§ Exercise:
Lines to return, exactly: from the line with "width of the" to the line with "Expressed in nm, the" in the entries below, both included.

§ Entries shown:
····················

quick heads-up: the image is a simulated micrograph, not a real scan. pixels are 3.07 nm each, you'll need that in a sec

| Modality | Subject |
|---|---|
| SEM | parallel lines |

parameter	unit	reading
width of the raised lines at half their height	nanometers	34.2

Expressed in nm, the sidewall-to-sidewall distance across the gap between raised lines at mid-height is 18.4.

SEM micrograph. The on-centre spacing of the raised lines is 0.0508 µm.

····················

§ Written reply:
width of the raised lines at half their height	nanometers	34.2

Expressed in nm, the sidewall-to-sidewall distance across the gap between raised lines at mid-height is 18.4.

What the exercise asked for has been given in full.